= = = = =

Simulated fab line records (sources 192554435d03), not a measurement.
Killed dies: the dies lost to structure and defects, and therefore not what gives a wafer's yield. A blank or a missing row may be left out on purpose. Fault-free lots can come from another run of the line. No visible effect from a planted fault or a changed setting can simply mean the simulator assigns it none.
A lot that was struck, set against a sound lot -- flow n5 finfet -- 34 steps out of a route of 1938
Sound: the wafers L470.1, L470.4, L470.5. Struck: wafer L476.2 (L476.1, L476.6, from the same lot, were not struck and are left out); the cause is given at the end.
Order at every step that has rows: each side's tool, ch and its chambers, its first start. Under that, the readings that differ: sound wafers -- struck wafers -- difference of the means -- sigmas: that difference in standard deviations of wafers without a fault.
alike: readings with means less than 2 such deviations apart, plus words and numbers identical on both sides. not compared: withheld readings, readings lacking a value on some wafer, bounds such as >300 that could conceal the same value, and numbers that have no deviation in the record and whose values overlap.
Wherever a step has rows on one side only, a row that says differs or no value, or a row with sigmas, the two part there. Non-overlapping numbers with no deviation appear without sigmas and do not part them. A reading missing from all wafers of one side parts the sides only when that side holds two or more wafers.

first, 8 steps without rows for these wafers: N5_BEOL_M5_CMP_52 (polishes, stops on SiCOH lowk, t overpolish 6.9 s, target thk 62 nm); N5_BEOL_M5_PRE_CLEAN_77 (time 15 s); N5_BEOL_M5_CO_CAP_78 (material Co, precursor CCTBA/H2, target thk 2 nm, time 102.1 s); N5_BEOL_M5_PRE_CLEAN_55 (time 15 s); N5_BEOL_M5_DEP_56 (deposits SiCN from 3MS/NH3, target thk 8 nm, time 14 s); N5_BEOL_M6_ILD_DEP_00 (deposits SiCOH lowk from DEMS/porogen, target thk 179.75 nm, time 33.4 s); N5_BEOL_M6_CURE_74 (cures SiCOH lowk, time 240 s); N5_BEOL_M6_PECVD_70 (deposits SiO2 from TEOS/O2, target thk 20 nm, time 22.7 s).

= = = = =

Within the material above, extract exactly the lines that start at the line containing "alike: readings with" and stop after the line containing "Wherever a step", and only those.

__Written response__
alike: readings with means less than 2 such deviations apart, plus words and numbers identical on both sides. not compared: withheld readings, readings lacking a value on some wafer, bounds such as >300 that could conceal the same value, and numbers that have no deviation in the record and whose values overlap.
Wherever a step has rows on one side only, a row that says differs or no value, or a row with sigmas, the two part there. Non-overlapping numbers with no deviation appear without sigmas and do not part them. A reading missing from all wafers of one side parts the sides only when that side holds two or more wafers.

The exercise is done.